▽

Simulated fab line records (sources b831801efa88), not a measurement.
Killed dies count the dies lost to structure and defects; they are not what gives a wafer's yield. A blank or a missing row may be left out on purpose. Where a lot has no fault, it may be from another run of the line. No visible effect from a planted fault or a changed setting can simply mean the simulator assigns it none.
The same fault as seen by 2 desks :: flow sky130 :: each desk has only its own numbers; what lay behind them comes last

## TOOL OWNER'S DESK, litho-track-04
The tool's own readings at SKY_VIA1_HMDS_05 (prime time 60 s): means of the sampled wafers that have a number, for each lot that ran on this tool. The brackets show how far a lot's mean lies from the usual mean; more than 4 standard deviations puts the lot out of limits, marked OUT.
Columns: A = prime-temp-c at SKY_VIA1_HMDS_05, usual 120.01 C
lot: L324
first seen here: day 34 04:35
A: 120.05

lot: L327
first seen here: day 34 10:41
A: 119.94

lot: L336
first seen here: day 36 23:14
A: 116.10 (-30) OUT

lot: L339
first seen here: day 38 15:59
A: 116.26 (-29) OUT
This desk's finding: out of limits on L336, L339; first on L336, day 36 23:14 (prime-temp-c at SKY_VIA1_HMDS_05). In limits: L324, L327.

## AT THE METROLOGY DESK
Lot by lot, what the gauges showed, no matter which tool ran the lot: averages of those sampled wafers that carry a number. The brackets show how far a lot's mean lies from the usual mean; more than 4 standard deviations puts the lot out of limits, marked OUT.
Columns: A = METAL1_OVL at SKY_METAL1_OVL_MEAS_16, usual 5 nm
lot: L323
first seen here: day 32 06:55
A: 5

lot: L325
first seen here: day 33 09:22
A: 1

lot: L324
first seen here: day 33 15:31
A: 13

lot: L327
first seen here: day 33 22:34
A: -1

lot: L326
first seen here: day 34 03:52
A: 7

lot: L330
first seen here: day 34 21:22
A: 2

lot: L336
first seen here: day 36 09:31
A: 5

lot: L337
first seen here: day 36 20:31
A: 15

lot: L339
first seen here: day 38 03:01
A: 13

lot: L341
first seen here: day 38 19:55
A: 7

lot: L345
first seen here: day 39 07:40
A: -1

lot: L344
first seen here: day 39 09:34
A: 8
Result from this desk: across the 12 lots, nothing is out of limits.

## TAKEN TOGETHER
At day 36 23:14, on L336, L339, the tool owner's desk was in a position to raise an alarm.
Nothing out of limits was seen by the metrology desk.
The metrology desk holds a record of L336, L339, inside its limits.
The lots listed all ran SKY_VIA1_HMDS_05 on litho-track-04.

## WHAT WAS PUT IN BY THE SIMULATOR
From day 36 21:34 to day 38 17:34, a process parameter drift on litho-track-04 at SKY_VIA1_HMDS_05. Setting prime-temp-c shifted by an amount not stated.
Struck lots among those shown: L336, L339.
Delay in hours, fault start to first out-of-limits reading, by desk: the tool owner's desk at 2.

△

__ACTION ITEM__. From the entries above, restate word for word the lines from the line containing "first seen here: day 34 04:35" to the line containing "## AT THE METROLOGY DESK", both ends included, and nothing more.

__TASK OUTPUT__.
first seen here: day 34 04:35
A: 120.05

lot: L327
first seen here: day 34 10:41
A: 119.94

lot: L336
first seen here: day 36 23:14
A: 116.10 (-30) OUT

lot: L339
first seen here: day 38 15:59
A: 116.26 (-29) OUT
This desk's finding: out of limits on L336, L339; first on L336, day 36 23:14 (prime-temp-c at SKY_VIA1_HMDS_05). In limits: L324, L327.

## AT THE METROLOGY DESK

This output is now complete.